Dataset excerpts:
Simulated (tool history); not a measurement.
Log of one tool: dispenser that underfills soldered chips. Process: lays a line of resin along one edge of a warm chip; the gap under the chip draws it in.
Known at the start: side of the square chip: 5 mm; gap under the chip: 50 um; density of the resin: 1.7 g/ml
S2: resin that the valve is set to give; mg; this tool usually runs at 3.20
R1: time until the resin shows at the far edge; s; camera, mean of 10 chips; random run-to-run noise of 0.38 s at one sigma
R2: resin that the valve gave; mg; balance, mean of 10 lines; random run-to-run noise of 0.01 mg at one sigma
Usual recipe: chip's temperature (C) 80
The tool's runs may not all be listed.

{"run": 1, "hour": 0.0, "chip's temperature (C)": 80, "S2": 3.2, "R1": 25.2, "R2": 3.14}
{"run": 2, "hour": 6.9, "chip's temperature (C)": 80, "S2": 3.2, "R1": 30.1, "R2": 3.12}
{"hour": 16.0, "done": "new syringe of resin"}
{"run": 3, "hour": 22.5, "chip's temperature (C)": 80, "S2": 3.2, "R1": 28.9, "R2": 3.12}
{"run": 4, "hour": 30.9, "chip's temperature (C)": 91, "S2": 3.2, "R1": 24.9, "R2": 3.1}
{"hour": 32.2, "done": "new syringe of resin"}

Brief: All of the data is to be transcribed exactly as written.

Response area:
Simulated (tool history); not a measurement.
Log of one tool: dispenser that underfills soldered chips. Process: lays a line of resin along one edge of a warm chip; the gap under the chip draws it in.
Known at the start: side of the square chip: 5 mm; gap under the chip: 50 um; density of the resin: 1.7 g/ml
S2: resin that the valve is set to give; mg; this tool usually runs at 3.20
R1: time until the resin shows at the far edge; s; camera, mean of 10 chips; random run-to-run noise of 0.38 s at one sigma
R2: resin that the valve gave; mg; balance, mean of 10 lines; random run-to-run noise of 0.01 mg at one sigma
Usual recipe: chip's temperature (C) 80
The tool's runs may not all be listed.

{"run": 1, "hour": 0.0, "chip's temperature (C)": 80, "S2": 3.2, "R1": 25.2, "R2": 3.14}
{"run": 2, "hour": 6.9, "chip's temperature (C)": 80, "S2": 3.2, "R1": 30.1, "R2": 3.12}
{"hour": 16.0, "done": "new syringe of resin"}
{"run": 3, "hour": 22.5, "chip's temperature (C)": 80, "S2": 3.2, "R1": 28.9, "R2": 3.12}
{"run": 4, "hour": 30.9, "chip's temperature (C)": 91, "S2": 3.2, "R1": 24.9, "R2": 3.1}
{"hour": 32.2, "done": "new syringe of resin"}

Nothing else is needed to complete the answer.